Work task: Please reproduce each line of the data below as it stands.

─── Recorded information
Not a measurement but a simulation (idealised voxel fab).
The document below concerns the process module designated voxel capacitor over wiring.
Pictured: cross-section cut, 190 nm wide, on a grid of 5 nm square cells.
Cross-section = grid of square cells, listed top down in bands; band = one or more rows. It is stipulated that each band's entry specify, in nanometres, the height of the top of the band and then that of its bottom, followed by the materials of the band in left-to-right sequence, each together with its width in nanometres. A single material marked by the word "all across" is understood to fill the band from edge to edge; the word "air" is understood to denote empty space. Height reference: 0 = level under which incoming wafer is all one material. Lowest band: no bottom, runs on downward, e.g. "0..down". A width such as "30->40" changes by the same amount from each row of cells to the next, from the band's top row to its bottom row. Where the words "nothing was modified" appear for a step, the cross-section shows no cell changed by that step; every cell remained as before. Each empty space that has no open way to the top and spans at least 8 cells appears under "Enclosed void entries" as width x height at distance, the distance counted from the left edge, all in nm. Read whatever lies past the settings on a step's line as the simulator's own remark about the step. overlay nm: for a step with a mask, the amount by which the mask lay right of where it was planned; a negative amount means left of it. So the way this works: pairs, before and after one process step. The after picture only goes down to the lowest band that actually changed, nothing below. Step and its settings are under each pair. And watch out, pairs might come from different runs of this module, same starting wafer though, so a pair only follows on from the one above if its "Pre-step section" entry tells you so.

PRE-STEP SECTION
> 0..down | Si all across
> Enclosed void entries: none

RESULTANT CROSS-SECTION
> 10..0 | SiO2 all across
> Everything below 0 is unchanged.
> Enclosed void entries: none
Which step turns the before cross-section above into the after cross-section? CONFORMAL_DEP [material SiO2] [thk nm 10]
──────

Exercise answer:
Not a measurement but a simulation (idealised voxel fab).
The document below concerns the process module designated voxel capacitor over wiring.
Pictured: cross-section cut, 190 nm wide, on a grid of 5 nm square cells.
Cross-section = grid of square cells, listed top down in bands; band = one or more rows. It is stipulated that each band's entry specify, in nanometres, the height of the top of the band and then that of its bottom, followed by the materials of the band in left-to-right sequence, each together with its width in nanometres. A single material marked by the word "all across" is understood to fill the band from edge to edge; the word "air" is understood to denote empty space. Height reference: 0 = level under which incoming wafer is all one material. Lowest band: no bottom, runs on downward, e.g. "0..down". A width such as "30->40" changes by the same amount from each row of cells to the next, from the band's top row to its bottom row. Where the words "nothing was modified" appear for a step, the cross-section shows no cell changed by that step; every cell remained as before. Each empty space that has no open way to the top and spans at least 8 cells appears under "Enclosed void entries" as width x height at distance, the distance counted from the left edge, all in nm. Read whatever lies past the settings on a step's line as the simulator's own remark about the step. overlay nm: for a step with a mask, the amount by which the mask lay right of where it was planned; a negative amount means left of it. So the way this works: pairs, before and after one process step. The after picture only goes down to the lowest band that actually changed, nothing below. Step and its settings are under each pair. And watch out, pairs might come from different runs of this module, same starting wafer though, so a pair only follows on from the one above if its "Pre-step section" entry tells you so.

PRE-STEP SECTION
> 0..down | Si all across
> Enclosed void entries: none

RESULTANT CROSS-SECTION
> 10..0 | SiO2 all across
> Everything below 0 is unchanged.
> Enclosed void entries: none
Which step turns the before cross-section above into the after cross-section? CONFORMAL_DEP [material SiO2] [thk nm 10]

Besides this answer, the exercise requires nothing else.